───── Records shown ─────
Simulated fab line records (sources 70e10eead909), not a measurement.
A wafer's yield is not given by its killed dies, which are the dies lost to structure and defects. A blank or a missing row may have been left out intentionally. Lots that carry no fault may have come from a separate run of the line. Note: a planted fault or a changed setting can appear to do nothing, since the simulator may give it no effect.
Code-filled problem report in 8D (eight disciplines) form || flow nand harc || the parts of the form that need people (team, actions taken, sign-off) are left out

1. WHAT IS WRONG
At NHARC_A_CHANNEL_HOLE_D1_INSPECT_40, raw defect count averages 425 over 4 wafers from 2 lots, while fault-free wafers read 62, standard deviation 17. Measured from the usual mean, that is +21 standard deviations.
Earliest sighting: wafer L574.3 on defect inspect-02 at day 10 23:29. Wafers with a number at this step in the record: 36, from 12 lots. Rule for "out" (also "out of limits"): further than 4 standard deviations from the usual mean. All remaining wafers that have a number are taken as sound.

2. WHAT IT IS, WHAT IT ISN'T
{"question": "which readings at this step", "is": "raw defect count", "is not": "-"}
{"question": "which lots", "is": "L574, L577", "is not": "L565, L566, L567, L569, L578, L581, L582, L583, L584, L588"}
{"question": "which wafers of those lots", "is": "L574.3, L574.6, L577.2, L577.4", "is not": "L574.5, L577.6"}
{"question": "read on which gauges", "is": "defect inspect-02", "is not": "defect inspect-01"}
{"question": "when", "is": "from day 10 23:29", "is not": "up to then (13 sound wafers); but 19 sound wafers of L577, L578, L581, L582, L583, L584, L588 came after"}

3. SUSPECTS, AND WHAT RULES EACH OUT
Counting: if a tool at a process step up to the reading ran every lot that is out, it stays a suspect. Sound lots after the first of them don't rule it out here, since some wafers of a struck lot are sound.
─────

Starting at the first line of the entries above, please extract each line up to and including the line with "1. WHAT IS WRONG", unchanged, and add nothing.

**Exercise answer**
Simulated fab line records (sources 70e10eead909), not a measurement.
A wafer's yield is not given by its killed dies, which are the dies lost to structure and defects. A blank or a missing row may have been left out intentionally. Lots that carry no fault may have come from a separate run of the line. Note: a planted fault or a changed setting can appear to do nothing, since the simulator may give it no effect.
Code-filled problem report in 8D (eight disciplines) form || flow nand harc || the parts of the form that need people (team, actions taken, sign-off) are left out

1. WHAT IS WRONG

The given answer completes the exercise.